--- --- ---

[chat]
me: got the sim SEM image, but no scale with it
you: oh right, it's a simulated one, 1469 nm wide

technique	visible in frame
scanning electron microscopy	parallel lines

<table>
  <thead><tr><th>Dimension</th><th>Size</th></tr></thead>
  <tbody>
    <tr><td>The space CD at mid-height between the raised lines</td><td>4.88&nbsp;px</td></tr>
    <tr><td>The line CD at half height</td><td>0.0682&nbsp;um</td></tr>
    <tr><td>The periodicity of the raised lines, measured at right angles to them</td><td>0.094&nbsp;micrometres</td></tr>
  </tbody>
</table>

--- --- ---

## ASSIGNMENT
Quote, word for word, every line from the top of the entries through the line that holds "<tr><td>The line CD".

## WRITTEN REPLY
[chat]
me: got the sim SEM image, but no scale with it
you: oh right, it's a simulated one, 1469 nm wide

technique	visible in frame
scanning electron microscopy	parallel lines

<table>
  <thead><tr><th>Dimension</th><th>Size</th></tr></thead>
  <tbody>
    <tr><td>The space CD at mid-height between the raised lines</td><td>4.88&nbsp;px</td></tr>
    <tr><td>The line CD at half height</td><td>0.0682&nbsp;um</td></tr>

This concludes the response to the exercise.